Work instruction: Nothing but the lines from the start of the records through the line that contains "The wafer ahead" is to be copied, and each is to be copied exactly.

>>

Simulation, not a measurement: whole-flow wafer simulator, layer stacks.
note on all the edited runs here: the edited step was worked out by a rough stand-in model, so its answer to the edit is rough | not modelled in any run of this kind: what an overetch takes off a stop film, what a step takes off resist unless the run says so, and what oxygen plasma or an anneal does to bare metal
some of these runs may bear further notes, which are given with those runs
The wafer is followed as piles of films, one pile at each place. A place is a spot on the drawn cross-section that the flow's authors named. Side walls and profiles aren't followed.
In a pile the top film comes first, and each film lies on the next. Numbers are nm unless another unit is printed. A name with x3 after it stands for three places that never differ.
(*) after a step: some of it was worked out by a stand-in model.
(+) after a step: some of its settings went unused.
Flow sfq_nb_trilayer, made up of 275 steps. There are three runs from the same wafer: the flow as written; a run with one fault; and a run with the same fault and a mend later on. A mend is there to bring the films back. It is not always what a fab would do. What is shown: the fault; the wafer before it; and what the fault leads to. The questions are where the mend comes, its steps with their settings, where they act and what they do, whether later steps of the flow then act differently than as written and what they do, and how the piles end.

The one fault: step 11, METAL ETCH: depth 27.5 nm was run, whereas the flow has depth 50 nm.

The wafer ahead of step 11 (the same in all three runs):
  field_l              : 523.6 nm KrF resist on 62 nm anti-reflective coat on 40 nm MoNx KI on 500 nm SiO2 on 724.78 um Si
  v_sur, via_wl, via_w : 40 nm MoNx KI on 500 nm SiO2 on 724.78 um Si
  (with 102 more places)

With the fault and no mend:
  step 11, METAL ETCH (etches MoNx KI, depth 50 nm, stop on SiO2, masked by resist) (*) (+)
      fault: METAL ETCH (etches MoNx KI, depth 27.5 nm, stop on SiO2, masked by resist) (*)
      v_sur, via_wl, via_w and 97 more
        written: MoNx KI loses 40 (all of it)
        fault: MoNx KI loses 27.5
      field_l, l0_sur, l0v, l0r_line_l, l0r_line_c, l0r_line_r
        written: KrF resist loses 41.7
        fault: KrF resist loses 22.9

<<

Written reply:
Simulation, not a measurement: whole-flow wafer simulator, layer stacks.
note on all the edited runs here: the edited step was worked out by a rough stand-in model, so its answer to the edit is rough | not modelled in any run of this kind: what an overetch takes off a stop film, what a step takes off resist unless the run says so, and what oxygen plasma or an anneal does to bare metal
some of these runs may bear further notes, which are given with those runs
The wafer is followed as piles of films, one pile at each place. A place is a spot on the drawn cross-section that the flow's authors named. Side walls and profiles aren't followed.
In a pile the top film comes first, and each film lies on the next. Numbers are nm unless another unit is printed. A name with x3 after it stands for three places that never differ.
(*) after a step: some of it was worked out by a stand-in model.
(+) after a step: some of its settings went unused.
Flow sfq_nb_trilayer, made up of 275 steps. There are three runs from the same wafer: the flow as written; a run with one fault; and a run with the same fault and a mend later on. A mend is there to bring the films back. It is not always what a fab would do. What is shown: the fault; the wafer before it; and what the fault leads to. The questions are where the mend comes, its steps with their settings, where they act and what they do, whether later steps of the flow then act differently than as written and what they do, and how the piles end.

The one fault: step 11, METAL ETCH: depth 27.5 nm was run, whereas the flow has depth 50 nm.

The wafer ahead of step 11 (the same in all three runs):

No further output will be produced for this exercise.